Supplied information:
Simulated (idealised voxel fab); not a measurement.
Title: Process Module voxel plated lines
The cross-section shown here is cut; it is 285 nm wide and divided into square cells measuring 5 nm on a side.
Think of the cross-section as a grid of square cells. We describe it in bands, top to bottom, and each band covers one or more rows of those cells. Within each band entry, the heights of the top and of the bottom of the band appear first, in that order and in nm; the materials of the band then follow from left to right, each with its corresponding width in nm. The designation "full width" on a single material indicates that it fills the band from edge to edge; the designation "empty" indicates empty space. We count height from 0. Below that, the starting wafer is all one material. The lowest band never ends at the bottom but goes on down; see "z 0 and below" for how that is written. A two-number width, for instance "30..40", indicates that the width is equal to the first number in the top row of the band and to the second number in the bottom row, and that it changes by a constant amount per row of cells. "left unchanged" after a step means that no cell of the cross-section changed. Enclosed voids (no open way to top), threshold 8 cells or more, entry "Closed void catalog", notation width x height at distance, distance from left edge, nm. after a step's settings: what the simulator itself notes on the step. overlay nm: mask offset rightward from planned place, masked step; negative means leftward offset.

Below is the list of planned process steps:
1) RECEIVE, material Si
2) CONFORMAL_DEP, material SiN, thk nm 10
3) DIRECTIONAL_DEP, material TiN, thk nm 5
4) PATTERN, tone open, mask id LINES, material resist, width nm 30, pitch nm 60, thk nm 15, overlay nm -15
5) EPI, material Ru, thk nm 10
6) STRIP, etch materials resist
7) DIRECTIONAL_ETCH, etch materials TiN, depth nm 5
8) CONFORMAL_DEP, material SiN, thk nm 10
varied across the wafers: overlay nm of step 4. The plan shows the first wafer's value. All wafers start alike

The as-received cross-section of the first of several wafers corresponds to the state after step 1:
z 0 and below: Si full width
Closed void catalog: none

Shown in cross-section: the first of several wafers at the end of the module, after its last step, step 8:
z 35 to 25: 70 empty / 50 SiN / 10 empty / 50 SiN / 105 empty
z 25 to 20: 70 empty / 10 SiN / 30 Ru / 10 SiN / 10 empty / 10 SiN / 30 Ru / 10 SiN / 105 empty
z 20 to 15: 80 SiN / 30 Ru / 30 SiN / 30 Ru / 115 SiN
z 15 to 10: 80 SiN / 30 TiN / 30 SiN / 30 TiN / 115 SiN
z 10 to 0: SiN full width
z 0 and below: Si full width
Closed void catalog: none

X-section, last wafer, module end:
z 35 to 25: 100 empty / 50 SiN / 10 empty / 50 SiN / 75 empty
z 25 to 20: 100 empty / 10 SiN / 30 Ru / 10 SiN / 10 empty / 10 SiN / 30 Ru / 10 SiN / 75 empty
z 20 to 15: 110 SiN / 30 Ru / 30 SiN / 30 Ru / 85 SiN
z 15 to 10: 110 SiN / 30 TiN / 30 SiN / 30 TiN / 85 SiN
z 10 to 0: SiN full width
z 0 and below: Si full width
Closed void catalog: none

Work instruction: From the top of the material above, print every line exactly, ending with the line that holds "The cross-section shown".

Answer area:
Simulated (idealised voxel fab); not a measurement.
Title: Process Module voxel plated lines
The cross-section shown here is cut; it is 285 nm wide and divided into square cells measuring 5 nm on a side.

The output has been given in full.